Work item: The line containing "in the cross-section." marks the end: output every line of the data up to it, and that line too, exactly as written.

START Data shown
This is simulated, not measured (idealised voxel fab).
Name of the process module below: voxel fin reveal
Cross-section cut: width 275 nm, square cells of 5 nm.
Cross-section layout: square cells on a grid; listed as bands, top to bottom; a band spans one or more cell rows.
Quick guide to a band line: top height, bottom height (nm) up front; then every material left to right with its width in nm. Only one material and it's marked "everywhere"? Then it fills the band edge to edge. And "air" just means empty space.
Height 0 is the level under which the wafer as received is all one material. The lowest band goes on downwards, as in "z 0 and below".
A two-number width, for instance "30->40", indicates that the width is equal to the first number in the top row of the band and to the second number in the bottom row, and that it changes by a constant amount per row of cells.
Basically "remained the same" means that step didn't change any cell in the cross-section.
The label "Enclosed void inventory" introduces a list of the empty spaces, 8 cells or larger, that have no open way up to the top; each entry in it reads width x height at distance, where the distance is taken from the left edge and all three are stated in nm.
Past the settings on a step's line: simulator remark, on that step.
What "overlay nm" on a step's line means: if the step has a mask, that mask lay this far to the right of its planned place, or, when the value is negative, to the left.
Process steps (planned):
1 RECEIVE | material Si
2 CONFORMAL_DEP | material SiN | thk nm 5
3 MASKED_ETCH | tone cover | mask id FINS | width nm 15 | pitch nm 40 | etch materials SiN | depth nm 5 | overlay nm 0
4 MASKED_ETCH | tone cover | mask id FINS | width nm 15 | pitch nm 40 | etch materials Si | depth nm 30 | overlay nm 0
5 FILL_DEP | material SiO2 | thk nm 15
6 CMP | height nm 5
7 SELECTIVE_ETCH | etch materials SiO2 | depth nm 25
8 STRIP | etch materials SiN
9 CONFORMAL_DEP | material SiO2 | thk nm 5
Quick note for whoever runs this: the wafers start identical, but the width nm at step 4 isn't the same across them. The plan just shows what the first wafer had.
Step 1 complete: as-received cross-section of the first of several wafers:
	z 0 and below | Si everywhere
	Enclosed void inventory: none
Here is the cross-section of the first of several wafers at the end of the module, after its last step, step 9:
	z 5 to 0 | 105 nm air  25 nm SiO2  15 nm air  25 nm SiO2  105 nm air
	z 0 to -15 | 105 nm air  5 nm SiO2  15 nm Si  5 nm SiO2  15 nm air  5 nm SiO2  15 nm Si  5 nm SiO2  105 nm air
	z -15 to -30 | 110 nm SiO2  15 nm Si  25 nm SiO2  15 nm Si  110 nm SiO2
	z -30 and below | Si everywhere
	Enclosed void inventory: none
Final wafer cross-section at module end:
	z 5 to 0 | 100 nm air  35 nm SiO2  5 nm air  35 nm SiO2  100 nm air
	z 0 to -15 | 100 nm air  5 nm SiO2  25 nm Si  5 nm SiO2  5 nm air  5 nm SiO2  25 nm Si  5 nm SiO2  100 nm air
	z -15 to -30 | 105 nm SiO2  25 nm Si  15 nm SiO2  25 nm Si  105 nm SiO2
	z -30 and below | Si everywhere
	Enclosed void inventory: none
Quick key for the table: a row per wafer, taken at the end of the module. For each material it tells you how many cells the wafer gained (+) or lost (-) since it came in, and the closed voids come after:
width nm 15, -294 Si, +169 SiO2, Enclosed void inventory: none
END Data shown

Answer box:
This is simulated, not measured (idealised voxel fab).
Name of the process module below: voxel fin reveal
Cross-section cut: width 275 nm, square cells of 5 nm.
Cross-section layout: square cells on a grid; listed as bands, top to bottom; a band spans one or more cell rows.
Quick guide to a band line: top height, bottom height (nm) up front; then every material left to right with its width in nm. Only one material and it's marked "everywhere"? Then it fills the band edge to edge. And "air" just means empty space.
Height 0 is the level under which the wafer as received is all one material. The lowest band goes on downwards, as in "z 0 and below".
A two-number width, for instance "30->40", indicates that the width is equal to the first number in the top row of the band and to the second number in the bottom row, and that it changes by a constant amount per row of cells.
Basically "remained the same" means that step didn't change any cell in the cross-section.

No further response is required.